==== EXTRACTED INFORMATION

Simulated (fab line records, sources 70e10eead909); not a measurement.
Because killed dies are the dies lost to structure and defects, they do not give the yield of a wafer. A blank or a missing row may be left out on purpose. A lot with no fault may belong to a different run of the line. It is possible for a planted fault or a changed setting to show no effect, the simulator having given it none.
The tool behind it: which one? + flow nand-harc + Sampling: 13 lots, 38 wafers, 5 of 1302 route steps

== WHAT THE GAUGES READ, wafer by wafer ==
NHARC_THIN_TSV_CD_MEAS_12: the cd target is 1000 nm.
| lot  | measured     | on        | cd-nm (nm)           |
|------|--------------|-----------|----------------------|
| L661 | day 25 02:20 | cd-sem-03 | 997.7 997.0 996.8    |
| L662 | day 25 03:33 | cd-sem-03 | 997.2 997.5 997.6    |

========

Restate each record above exactly, leaving nothing out.

Simulated (fab line records, sources 70e10eead909); not a measurement.
Because killed dies are the dies lost to structure and defects, they do not give the yield of a wafer. A blank or a missing row may be left out on purpose. A lot with no fault may belong to a different run of the line. It is possible for a planted fault or a changed setting to show no effect, the simulator having given it none.
The tool behind it: which one? + flow nand-harc + Sampling: 13 lots, 38 wafers, 5 of 1302 route steps

== WHAT THE GAUGES READ, wafer by wafer ==
NHARC_THIN_TSV_CD_MEAS_12: the cd target is 1000 nm.
| lot  | measured     | on        | cd-nm (nm)           |
|------|--------------|-----------|----------------------|
| L661 | day 25 02:20 | cd-sem-03 | 997.7 997.0 996.8    |
| L662 | day 25 03:33 | cd-sem-03 | 997.2 997.5 997.6    |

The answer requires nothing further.